====== Given records

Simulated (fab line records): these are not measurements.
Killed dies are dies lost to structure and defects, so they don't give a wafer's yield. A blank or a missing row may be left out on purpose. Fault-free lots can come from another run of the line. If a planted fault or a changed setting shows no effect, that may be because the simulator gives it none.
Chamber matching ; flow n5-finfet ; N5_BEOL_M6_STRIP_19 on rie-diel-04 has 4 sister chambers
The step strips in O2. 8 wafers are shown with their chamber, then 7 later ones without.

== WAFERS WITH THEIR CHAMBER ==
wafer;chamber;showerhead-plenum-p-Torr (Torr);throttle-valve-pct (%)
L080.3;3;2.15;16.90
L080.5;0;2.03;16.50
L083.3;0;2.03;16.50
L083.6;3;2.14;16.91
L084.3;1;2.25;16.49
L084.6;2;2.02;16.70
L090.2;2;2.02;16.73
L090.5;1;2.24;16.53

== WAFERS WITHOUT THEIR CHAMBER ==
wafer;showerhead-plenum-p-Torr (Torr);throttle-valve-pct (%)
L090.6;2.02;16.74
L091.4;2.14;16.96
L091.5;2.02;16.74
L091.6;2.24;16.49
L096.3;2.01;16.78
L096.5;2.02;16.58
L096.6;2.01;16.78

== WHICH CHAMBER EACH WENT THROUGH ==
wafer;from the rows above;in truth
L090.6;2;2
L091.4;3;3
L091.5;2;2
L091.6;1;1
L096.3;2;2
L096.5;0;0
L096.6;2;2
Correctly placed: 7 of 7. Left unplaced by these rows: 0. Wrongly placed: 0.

============

Work task: Return only the stretch of the material above from the line holding "L090.2;2;2.02;16.73" through the line holding "wafer;from the rows above;in truth", copied exactly.

Written solution:
L090.2;2;2.02;16.73
L090.5;1;2.24;16.53

== WAFERS WITHOUT THEIR CHAMBER ==
wafer;showerhead-plenum-p-Torr (Torr);throttle-valve-pct (%)
L090.6;2.02;16.74
L091.4;2.14;16.96
L091.5;2.02;16.74
L091.6;2.24;16.49
L096.3;2.01;16.78
L096.5;2.02;16.58
L096.6;2.01;16.78

== WHICH CHAMBER EACH WENT THROUGH ==
wafer;from the rows above;in truth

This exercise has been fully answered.